• _REQUIREMENT_: Exactly as they appear, restate the lines of the material, from the first through the one containing "The tool usually".

• _DATA RECORDS_:
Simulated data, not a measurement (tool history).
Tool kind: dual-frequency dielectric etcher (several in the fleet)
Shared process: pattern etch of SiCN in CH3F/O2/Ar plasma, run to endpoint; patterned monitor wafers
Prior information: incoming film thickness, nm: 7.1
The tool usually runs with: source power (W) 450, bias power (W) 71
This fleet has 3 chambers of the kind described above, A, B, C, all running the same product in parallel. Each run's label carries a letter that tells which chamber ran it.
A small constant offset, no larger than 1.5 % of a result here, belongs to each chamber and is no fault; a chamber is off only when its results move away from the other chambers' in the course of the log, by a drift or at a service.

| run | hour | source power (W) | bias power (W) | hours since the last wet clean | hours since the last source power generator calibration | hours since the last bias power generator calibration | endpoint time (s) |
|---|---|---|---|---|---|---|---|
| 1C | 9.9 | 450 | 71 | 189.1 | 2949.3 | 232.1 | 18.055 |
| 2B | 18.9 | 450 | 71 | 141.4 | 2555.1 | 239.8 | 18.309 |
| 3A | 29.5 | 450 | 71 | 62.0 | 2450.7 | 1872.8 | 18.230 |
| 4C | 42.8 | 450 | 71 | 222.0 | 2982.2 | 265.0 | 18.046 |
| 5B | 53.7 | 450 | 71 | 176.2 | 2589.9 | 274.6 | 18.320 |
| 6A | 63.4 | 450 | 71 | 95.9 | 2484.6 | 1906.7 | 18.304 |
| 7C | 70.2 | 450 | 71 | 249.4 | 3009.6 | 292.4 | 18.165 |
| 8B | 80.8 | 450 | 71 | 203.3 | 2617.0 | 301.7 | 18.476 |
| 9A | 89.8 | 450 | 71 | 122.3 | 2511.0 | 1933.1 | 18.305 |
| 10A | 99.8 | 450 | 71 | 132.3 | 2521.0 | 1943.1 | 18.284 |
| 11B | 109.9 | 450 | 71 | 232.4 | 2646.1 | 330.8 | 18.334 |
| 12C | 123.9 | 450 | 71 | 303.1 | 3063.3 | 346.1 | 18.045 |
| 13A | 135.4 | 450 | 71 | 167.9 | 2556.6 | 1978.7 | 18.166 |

• _ANSWER AREA_:
Simulated data, not a measurement (tool history).
Tool kind: dual-frequency dielectric etcher (several in the fleet)
Shared process: pattern etch of SiCN in CH3F/O2/Ar plasma, run to endpoint; patterned monitor wafers
Prior information: incoming film thickness, nm: 7.1
The tool usually runs with: source power (W) 450, bias power (W) 71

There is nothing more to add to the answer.